□ □ □

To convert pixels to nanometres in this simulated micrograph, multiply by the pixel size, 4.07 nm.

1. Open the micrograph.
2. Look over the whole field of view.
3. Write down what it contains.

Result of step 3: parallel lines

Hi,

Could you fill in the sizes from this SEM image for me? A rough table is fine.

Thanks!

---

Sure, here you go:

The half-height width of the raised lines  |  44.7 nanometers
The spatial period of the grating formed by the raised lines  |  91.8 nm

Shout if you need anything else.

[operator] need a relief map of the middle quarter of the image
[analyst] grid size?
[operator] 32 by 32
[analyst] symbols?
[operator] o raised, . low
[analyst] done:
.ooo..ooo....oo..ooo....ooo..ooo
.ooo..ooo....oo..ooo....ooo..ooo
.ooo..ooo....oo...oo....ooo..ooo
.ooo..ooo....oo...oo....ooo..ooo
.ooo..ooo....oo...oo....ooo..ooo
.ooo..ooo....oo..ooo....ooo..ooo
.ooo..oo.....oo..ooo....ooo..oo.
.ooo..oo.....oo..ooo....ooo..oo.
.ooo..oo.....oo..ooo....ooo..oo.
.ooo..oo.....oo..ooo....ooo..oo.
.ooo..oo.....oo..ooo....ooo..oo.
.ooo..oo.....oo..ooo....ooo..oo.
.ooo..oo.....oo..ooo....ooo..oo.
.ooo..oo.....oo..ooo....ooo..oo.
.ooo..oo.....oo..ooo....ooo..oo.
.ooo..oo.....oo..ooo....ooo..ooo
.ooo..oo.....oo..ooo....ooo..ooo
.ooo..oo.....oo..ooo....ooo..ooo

□ □ □

ASSIGNED TASK:
Return, word for word, the lines of the data above from the line with "Result of step 3: parallel lines" through the line with "Shout if you need anything else.", inclusive.

WRITTEN ANSWER:
Result of step 3: parallel lines

Hi,

Could you fill in the sizes from this SEM image for me? A rough table is fine.

Thanks!

---

Sure, here you go:

The half-height width of the raised lines  |  44.7 nanometers
The spatial period of the grating formed by the raised lines  |  91.8 nm

Shout if you need anything else.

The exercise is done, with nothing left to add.